§ **Data under study**
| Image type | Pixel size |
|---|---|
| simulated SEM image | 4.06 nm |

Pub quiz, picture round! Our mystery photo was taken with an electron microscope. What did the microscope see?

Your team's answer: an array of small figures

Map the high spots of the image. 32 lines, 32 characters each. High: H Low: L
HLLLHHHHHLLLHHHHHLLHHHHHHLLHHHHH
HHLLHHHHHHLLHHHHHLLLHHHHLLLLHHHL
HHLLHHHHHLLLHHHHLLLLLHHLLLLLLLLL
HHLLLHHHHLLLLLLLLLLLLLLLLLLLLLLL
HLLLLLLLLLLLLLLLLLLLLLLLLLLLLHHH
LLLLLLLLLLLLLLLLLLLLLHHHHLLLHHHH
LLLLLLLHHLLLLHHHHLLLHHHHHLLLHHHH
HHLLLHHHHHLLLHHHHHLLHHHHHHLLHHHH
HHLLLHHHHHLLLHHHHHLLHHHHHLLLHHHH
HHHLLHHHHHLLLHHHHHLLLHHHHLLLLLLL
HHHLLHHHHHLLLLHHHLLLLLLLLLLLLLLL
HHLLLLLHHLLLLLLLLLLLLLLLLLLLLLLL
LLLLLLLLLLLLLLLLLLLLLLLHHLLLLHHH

§ **Work task**
With nothing omitted, set down all of the records again.

§ **Written reply**
| Image type | Pixel size |
|---|---|
| simulated SEM image | 4.06 nm |

Pub quiz, picture round! Our mystery photo was taken with an electron microscope. What did the microscope see?

Your team's answer: an array of small figures

Map the high spots of the image. 32 lines, 32 characters each. High: H Low: L
HLLLHHHHHLLLHHHHHLLHHHHHHLLHHHHH
HHLLHHHHHHLLHHHHHLLLHHHHLLLLHHHL
HHLLHHHHHLLLHHHHLLLLLHHLLLLLLLLL
HHLLLHHHHLLLLLLLLLLLLLLLLLLLLLLL
HLLLLLLLLLLLLLLLLLLLLLLLLLLLLHHH
LLLLLLLLLLLLLLLLLLLLLHHHHLLLHHHH
LLLLLLLHHLLLLHHHHLLLHHHHHLLLHHHH
HHLLLHHHHHLLLHHHHHLLHHHHHHLLHHHH
HHLLLHHHHHLLLHHHHHLLHHHHHLLLHHHH
HHHLLHHHHHLLLHHHHHLLLHHHHLLLLLLL
HHHLLHHHHHLLLLHHHLLLLLLLLLLLLLLL
HHLLLLLHHLLLLLLLLLLLLLLLLLLLLLLL
LLLLLLLLLLLLLLLLLLLLLLLHHLLLLHHH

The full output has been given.